Dataset entries
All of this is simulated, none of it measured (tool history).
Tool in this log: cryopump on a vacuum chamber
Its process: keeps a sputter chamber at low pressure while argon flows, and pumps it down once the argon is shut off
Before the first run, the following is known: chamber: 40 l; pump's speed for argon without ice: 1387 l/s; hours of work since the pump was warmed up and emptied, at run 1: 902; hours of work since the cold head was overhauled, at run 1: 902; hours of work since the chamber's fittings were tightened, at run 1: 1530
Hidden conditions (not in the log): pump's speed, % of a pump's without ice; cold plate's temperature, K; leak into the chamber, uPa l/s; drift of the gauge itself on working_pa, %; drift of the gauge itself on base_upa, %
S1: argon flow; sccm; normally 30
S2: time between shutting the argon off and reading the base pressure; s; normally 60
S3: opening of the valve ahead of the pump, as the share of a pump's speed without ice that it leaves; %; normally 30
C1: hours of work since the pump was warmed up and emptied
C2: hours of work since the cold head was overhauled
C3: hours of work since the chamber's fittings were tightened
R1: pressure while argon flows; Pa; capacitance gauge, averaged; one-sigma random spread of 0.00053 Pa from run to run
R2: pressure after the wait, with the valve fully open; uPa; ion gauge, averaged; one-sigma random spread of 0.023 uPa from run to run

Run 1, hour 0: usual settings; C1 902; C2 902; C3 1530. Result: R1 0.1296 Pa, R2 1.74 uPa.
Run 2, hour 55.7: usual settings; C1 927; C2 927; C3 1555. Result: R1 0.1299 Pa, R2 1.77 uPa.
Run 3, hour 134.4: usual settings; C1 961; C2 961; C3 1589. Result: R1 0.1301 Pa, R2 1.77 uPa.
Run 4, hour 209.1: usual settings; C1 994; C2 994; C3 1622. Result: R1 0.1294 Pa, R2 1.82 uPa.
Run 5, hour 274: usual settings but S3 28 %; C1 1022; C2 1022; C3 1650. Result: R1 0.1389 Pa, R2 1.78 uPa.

Assigned task
Stopping at the line containing "Its process: keeps", please repeat exactly every line from the very start of the entries, that line included, and nothing more.

Response box
All of this is simulated, none of it measured (tool history).
Tool in this log: cryopump on a vacuum chamber
Its process: keeps a sputter chamber at low pressure while argon flows, and pumps it down once the argon is shut off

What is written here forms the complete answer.